## INFORMATION SHOWN

- - - -

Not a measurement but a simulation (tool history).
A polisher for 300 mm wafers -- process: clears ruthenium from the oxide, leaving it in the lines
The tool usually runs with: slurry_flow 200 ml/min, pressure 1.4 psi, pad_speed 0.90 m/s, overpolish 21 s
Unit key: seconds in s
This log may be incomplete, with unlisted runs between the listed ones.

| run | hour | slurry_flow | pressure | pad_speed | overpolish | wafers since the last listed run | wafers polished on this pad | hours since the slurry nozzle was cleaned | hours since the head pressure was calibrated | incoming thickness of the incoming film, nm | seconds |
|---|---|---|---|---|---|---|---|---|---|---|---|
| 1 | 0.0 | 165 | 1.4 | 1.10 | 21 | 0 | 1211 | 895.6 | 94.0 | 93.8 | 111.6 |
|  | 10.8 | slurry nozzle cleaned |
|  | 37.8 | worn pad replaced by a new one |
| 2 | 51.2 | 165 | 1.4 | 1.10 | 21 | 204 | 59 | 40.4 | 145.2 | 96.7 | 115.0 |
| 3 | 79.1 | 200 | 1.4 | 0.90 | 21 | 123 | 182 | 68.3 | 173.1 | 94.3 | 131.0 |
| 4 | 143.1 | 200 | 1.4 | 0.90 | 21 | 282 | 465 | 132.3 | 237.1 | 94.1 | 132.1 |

- - - -

## WORK ORDER
Give back exactly the lines of the listing, starting with the first and ending with the one bearing "94.3 | 131.0 |". Add no other lines.

## TASK OUTPUT
Not a measurement but a simulation (tool history).
A polisher for 300 mm wafers -- process: clears ruthenium from the oxide, leaving it in the lines
The tool usually runs with: slurry_flow 200 ml/min, pressure 1.4 psi, pad_speed 0.90 m/s, overpolish 21 s
Unit key: seconds in s
This log may be incomplete, with unlisted runs between the listed ones.

| run | hour | slurry_flow | pressure | pad_speed | overpolish | wafers since the last listed run | wafers polished on this pad | hours since the slurry nozzle was cleaned | hours since the head pressure was calibrated | incoming thickness of the incoming film, nm | seconds |
|---|---|---|---|---|---|---|---|---|---|---|---|
| 1 | 0.0 | 165 | 1.4 | 1.10 | 21 | 0 | 1211 | 895.6 | 94.0 | 93.8 | 111.6 |
|  | 10.8 | slurry nozzle cleaned |
|  | 37.8 | worn pad replaced by a new one |
| 2 | 51.2 | 165 | 1.4 | 1.10 | 21 | 204 | 59 | 40.4 | 145.2 | 96.7 | 115.0 |
| 3 | 79.1 | 200 | 1.4 | 0.90 | 21 | 123 | 182 | 68.3 | 173.1 | 94.3 | 131.0 |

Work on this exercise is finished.